▶ REQUIREMENT
The lines to reproduce from the material below are those from the one containing "Sealed voids: none" through the one containing "# State After Step", both included; write them out exactly and add nothing.

════════
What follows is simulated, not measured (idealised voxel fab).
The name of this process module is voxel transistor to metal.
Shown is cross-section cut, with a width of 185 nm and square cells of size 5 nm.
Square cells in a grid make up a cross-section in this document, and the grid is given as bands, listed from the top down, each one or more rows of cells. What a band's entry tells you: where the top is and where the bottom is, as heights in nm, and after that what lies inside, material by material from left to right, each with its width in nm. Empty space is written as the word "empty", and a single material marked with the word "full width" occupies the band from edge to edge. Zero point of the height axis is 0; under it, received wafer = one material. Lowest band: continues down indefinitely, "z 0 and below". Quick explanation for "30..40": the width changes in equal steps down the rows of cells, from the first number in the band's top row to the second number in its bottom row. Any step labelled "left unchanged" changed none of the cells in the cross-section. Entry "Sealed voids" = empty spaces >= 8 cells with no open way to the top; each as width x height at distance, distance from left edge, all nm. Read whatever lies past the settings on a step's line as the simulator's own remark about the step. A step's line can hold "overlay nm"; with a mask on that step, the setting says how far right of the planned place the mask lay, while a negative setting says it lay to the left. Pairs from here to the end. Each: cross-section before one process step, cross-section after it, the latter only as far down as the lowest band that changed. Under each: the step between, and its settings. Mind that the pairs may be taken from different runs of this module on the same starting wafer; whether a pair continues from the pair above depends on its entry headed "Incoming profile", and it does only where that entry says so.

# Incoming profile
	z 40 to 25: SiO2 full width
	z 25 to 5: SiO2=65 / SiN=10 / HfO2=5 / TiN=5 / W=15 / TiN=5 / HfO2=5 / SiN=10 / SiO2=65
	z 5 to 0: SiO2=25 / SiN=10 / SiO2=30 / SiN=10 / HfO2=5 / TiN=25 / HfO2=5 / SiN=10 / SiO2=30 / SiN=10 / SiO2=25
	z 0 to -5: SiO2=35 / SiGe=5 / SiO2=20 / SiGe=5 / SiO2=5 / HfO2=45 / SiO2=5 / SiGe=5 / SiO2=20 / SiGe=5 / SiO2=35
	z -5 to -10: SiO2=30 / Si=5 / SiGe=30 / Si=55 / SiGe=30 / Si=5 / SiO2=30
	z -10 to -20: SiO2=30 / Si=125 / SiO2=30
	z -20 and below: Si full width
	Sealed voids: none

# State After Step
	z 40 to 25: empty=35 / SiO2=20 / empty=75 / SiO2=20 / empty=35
════════

▶ EXERCISE RESULT
	Sealed voids: none

# State After Step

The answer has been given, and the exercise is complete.